Exercise :: From the first line to the last, transcribe the data exactly.

********
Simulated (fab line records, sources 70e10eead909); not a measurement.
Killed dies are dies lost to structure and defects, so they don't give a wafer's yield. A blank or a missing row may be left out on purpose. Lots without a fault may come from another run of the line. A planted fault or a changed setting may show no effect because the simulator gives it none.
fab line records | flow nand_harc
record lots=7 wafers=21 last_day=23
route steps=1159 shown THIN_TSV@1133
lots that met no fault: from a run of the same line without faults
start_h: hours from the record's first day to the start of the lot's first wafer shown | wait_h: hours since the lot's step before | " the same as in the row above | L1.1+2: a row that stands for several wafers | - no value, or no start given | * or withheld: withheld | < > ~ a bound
********

Task output ::
Simulated (fab line records, sources 70e10eead909); not a measurement.
Killed dies are dies lost to structure and defects, so they don't give a wafer's yield. A blank or a missing row may be left out on purpose. Lots without a fault may come from another run of the line. A planted fault or a changed setting may show no effect because the simulator gives it none.
fab line records | flow nand_harc
record lots=7 wafers=21 last_day=23
route steps=1159 shown THIN_TSV@1133
lots that met no fault: from a run of the same line without faults
start_h: hours from the record's first day to the start of the lot's first wafer shown | wait_h: hours since the lot's step before | " the same as in the row above | L1.1+2: a row that stands for several wafers | - no value, or no start given | * or withheld: withheld | < > ~ a bound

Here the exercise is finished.